Exactly the lines from the first line of the listing through the line containing "The half-height width" should appear in the output, unchanged.

(Beginning of Supplied information)

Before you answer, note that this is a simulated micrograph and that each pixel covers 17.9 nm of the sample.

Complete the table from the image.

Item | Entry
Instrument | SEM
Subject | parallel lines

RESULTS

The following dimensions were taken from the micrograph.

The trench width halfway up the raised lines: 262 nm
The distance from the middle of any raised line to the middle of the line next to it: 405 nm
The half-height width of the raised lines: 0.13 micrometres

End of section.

(End of Supplied information)

▸ Written response:
Before you answer, note that this is a simulated micrograph and that each pixel covers 17.9 nm of the sample.

Complete the table from the image.

Item | Entry
Instrument | SEM
Subject | parallel lines

RESULTS

The following dimensions were taken from the micrograph.

The trench width halfway up the raised lines: 262 nm
The distance from the middle of any raised line to the middle of the line next to it: 405 nm
The half-height width of the raised lines: 0.13 micrometres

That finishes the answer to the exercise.